DATASET RECORDS:
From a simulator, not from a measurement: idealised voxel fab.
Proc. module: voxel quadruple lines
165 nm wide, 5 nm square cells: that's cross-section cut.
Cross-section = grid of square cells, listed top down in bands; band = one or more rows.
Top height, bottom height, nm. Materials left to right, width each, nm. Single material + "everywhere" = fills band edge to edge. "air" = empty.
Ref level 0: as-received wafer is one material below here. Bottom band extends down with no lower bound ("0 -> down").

EXERCISE:
Every line of the material is to be transcribed exactly.

EXERCISE ANSWER:
From a simulator, not from a measurement: idealised voxel fab.
Proc. module: voxel quadruple lines
165 nm wide, 5 nm square cells: that's cross-section cut.
Cross-section = grid of square cells, listed top down in bands; band = one or more rows.
Top height, bottom height, nm. Materials left to right, width each, nm. Single material + "everywhere" = fills band edge to edge. "air" = empty.
Ref level 0: as-received wafer is one material below here. Bottom band extends down with no lower bound ("0 -> down").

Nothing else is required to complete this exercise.